──────── Supplied information ────────
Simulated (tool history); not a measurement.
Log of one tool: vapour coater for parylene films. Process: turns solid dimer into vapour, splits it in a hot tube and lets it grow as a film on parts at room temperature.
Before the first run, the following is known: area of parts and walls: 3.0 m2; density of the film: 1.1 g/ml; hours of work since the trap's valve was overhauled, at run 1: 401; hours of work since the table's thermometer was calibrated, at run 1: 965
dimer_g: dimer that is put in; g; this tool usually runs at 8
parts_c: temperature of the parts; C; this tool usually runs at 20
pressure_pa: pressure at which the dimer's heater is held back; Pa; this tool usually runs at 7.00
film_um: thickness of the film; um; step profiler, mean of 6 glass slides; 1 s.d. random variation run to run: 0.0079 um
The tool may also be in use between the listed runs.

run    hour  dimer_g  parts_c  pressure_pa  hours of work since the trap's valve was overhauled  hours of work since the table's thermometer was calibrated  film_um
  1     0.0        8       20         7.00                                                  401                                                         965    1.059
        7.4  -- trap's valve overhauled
────────

→ **Requirement**
When you reach the end of the listing, print it again in full, exactly as given.

→ **Solution**
Simulated (tool history); not a measurement.
Log of one tool: vapour coater for parylene films. Process: turns solid dimer into vapour, splits it in a hot tube and lets it grow as a film on parts at room temperature.
Before the first run, the following is known: area of parts and walls: 3.0 m2; density of the film: 1.1 g/ml; hours of work since the trap's valve was overhauled, at run 1: 401; hours of work since the table's thermometer was calibrated, at run 1: 965
dimer_g: dimer that is put in; g; this tool usually runs at 8
parts_c: temperature of the parts; C; this tool usually runs at 20
pressure_pa: pressure at which the dimer's heater is held back; Pa; this tool usually runs at 7.00
film_um: thickness of the film; um; step profiler, mean of 6 glass slides; 1 s.d. random variation run to run: 0.0079 um
The tool may also be in use between the listed runs.

run    hour  dimer_g  parts_c  pressure_pa  hours of work since the trap's valve was overhauled  hours of work since the table's thermometer was calibrated  film_um
  1     0.0        8       20         7.00                                                  401                                                         965    1.059
        7.4  -- trap's valve overhauled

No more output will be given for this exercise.